Work instruction
Your task is to copy the lines of the data below from the line holding "Known at the" through the line holding "R2: film removed", inclusive, exactly and with nothing added.

Supplied entries
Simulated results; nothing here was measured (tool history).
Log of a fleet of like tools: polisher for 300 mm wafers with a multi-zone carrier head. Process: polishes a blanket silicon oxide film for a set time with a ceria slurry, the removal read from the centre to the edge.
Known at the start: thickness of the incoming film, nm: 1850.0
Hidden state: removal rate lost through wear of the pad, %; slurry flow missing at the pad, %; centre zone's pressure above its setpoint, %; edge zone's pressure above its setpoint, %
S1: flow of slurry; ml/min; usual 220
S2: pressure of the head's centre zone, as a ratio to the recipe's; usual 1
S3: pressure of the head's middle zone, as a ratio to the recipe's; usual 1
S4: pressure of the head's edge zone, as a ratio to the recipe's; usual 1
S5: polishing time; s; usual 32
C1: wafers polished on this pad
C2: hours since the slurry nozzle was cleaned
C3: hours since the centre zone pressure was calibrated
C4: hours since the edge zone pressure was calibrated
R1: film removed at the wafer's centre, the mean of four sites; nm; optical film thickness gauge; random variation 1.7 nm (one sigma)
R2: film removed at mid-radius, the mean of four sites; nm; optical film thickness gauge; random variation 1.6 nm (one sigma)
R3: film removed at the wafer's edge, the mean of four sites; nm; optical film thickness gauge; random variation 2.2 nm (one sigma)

Answer box
Known at the start: thickness of the incoming film, nm: 1850.0
Hidden state: removal rate lost through wear of the pad, %; slurry flow missing at the pad, %; centre zone's pressure above its setpoint, %; edge zone's pressure above its setpoint, %
S1: flow of slurry; ml/min; usual 220
S2: pressure of the head's centre zone, as a ratio to the recipe's; usual 1
S3: pressure of the head's middle zone, as a ratio to the recipe's; usual 1
S4: pressure of the head's edge zone, as a ratio to the recipe's; usual 1
S5: polishing time; s; usual 32
C1: wafers polished on this pad
C2: hours since the slurry nozzle was cleaned
C3: hours since the centre zone pressure was calibrated
C4: hours since the edge zone pressure was calibrated
R1: film removed at the wafer's centre, the mean of four sites; nm; optical film thickness gauge; random variation 1.7 nm (one sigma)
R2: film removed at mid-radius, the mean of four sites; nm; optical film thickness gauge; random variation 1.6 nm (one sigma)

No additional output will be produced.